- [Records provided]:
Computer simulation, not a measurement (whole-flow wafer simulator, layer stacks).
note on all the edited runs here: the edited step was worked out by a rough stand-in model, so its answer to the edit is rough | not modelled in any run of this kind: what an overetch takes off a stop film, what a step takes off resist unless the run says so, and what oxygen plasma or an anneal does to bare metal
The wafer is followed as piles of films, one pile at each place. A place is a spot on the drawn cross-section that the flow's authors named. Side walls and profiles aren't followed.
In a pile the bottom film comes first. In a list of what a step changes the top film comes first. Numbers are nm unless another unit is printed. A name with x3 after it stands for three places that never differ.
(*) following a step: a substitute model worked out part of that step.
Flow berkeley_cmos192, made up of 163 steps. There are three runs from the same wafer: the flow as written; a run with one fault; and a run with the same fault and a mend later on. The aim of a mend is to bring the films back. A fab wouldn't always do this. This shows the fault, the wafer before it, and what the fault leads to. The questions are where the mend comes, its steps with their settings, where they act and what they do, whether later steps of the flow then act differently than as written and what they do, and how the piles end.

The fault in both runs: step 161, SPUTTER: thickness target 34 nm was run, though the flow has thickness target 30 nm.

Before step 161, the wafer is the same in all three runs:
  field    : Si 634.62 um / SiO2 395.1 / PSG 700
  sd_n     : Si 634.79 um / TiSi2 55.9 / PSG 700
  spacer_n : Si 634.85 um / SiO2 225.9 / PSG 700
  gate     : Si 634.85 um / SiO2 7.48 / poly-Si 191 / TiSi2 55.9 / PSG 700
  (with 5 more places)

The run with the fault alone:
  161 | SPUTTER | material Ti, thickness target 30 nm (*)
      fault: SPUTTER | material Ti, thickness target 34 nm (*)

- [Brief]: When you retype the data above, start at its first line, stop after the line containing "In a pile the", and leave out everything else.

- [Exercise output]:
Computer simulation, not a measurement (whole-flow wafer simulator, layer stacks).
note on all the edited runs here: the edited step was worked out by a rough stand-in model, so its answer to the edit is rough | not modelled in any run of this kind: what an overetch takes off a stop film, what a step takes off resist unless the run says so, and what oxygen plasma or an anneal does to bare metal
The wafer is followed as piles of films, one pile at each place. A place is a spot on the drawn cross-section that the flow's authors named. Side walls and profiles aren't followed.
In a pile the bottom film comes first. In a list of what a step changes the top film comes first. Numbers are nm unless another unit is printed. A name with x3 after it stands for three places that never differ.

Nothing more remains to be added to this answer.